- _Work instruction_
Could you copy all of the records below exactly as they appear?

- _Extracted data_
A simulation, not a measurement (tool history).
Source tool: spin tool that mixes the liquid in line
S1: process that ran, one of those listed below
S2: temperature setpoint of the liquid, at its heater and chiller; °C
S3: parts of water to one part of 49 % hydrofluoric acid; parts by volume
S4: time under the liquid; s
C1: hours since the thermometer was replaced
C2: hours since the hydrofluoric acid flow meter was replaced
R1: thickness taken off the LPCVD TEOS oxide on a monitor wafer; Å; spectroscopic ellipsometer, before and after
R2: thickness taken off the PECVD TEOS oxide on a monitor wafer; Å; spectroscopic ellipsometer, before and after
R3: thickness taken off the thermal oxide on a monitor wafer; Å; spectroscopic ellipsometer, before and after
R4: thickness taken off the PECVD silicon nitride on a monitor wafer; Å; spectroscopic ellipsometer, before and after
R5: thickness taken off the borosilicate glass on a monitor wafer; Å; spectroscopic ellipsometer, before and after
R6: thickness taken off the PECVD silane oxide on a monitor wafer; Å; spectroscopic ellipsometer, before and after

- _Answer area_
A simulation, not a measurement (tool history).
Source tool: spin tool that mixes the liquid in line
S1: process that ran, one of those listed below
S2: temperature setpoint of the liquid, at its heater and chiller; °C
S3: parts of water to one part of 49 % hydrofluoric acid; parts by volume
S4: time under the liquid; s
C1: hours since the thermometer was replaced
C2: hours since the hydrofluoric acid flow meter was replaced
R1: thickness taken off the LPCVD TEOS oxide on a monitor wafer; Å; spectroscopic ellipsometer, before and after
R2: thickness taken off the PECVD TEOS oxide on a monitor wafer; Å; spectroscopic ellipsometer, before and after
R3: thickness taken off the thermal oxide on a monitor wafer; Å; spectroscopic ellipsometer, before and after
R4: thickness taken off the PECVD silicon nitride on a monitor wafer; Å; spectroscopic ellipsometer, before and after
R5: thickness taken off the borosilicate glass on a monitor wafer; Å; spectroscopic ellipsometer, before and after
R6: thickness taken off the PECVD silane oxide on a monitor wafer; Å; spectroscopic ellipsometer, before and after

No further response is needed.